→ **Assigned task**
Please print every line of the material below exactly.

|---|

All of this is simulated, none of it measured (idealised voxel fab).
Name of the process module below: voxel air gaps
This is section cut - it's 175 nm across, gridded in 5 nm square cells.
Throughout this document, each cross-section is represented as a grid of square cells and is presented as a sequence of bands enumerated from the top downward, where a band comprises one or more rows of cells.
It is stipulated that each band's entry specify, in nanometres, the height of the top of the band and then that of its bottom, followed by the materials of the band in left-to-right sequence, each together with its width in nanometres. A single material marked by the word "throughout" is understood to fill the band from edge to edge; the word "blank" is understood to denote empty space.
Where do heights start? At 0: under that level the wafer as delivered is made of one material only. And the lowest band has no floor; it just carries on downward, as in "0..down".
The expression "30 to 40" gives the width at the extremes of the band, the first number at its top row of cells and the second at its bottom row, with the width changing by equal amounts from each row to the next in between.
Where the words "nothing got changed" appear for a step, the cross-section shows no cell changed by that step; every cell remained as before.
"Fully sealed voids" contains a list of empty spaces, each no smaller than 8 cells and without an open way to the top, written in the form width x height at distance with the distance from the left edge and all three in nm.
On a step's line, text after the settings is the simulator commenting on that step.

|---|

→ **Written answer**
All of this is simulated, none of it measured (idealised voxel fab).
Name of the process module below: voxel air gaps
This is section cut - it's 175 nm across, gridded in 5 nm square cells.
Throughout this document, each cross-section is represented as a grid of square cells and is presented as a sequence of bands enumerated from the top downward, where a band comprises one or more rows of cells.
It is stipulated that each band's entry specify, in nanometres, the height of the top of the band and then that of its bottom, followed by the materials of the band in left-to-right sequence, each together with its width in nanometres. A single material marked by the word "throughout" is understood to fill the band from edge to edge; the word "blank" is understood to denote empty space.
Where do heights start? At 0: under that level the wafer as delivered is made of one material only. And the lowest band has no floor; it just carries on downward, as in "0..down".
The expression "30 to 40" gives the width at the extremes of the band, the first number at its top row of cells and the second at its bottom row, with the width changing by equal amounts from each row to the next in between.
Where the words "nothing got changed" appear for a step, the cross-section shows no cell changed by that step; every cell remained as before.
"Fully sealed voids" contains a list of empty spaces, each no smaller than 8 cells and without an open way to the top, written in the form width x height at distance with the distance from the left edge and all three in nm.
On a step's line, text after the settings is the simulator commenting on that step.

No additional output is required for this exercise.